### REQUIRED ACTION
All entries, exactly as written, should be output again.

** Opening GIVEN RECORDS block **

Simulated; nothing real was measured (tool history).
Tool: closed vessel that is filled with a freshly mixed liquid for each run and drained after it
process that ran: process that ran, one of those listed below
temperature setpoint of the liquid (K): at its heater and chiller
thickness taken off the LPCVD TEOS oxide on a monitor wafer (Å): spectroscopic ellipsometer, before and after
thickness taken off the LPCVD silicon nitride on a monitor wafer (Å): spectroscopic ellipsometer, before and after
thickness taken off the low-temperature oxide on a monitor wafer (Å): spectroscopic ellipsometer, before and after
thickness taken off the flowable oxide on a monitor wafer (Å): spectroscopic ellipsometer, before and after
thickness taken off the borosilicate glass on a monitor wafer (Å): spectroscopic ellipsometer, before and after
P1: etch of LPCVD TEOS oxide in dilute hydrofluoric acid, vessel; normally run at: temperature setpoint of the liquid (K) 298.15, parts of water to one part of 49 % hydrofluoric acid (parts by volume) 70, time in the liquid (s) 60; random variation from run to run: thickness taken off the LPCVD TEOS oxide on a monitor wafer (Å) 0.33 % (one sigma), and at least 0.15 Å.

** Closing GIVEN RECORDS block **

### ANSWER SECTION
Simulated; nothing real was measured (tool history).
Tool: closed vessel that is filled with a freshly mixed liquid for each run and drained after it
process that ran: process that ran, one of those listed below
temperature setpoint of the liquid (K): at its heater and chiller
thickness taken off the LPCVD TEOS oxide on a monitor wafer (Å): spectroscopic ellipsometer, before and after
thickness taken off the LPCVD silicon nitride on a monitor wafer (Å): spectroscopic ellipsometer, before and after
thickness taken off the low-temperature oxide on a monitor wafer (Å): spectroscopic ellipsometer, before and after
thickness taken off the flowable oxide on a monitor wafer (Å): spectroscopic ellipsometer, before and after
thickness taken off the borosilicate glass on a monitor wafer (Å): spectroscopic ellipsometer, before and after
P1: etch of LPCVD TEOS oxide in dilute hydrofluoric acid, vessel; normally run at: temperature setpoint of the liquid (K) 298.15, parts of water to one part of 49 % hydrofluoric acid (parts by volume) 70, time in the liquid (s) 60; random variation from run to run: thickness taken off the LPCVD TEOS oxide on a monitor wafer (Å) 0.33 % (one sigma), and at least 0.15 Å.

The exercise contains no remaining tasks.